- [ENTRIES PROVIDED]:
━━━━━━━━━━━━━━━━

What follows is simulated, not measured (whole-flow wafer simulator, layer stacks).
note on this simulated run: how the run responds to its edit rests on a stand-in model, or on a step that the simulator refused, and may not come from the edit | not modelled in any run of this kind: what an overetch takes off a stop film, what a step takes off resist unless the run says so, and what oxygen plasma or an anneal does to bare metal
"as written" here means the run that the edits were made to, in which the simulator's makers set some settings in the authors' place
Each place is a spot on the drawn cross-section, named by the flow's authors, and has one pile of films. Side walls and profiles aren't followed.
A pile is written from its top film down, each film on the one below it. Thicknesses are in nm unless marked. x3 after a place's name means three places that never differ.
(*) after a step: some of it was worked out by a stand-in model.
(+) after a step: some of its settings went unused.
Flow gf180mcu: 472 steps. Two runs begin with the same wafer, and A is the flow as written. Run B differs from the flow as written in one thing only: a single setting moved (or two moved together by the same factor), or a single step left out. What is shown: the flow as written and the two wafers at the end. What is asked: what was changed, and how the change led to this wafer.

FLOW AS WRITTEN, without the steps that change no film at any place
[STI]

━━━━━━━━━━━━━━━━

- [WORK INSTRUCTION]: The answer should consist of the lines from the first line of the entries through the line with "note on this", copied exactly.

- [EXERCISE RESULT]:
What follows is simulated, not measured (whole-flow wafer simulator, layer stacks).
note on this simulated run: how the run responds to its edit rests on a stand-in model, or on a step that the simulator refused, and may not come from the edit | not modelled in any run of this kind: what an overetch takes off a stop film, what a step takes off resist unless the run says so, and what oxygen plasma or an anneal does to bare metal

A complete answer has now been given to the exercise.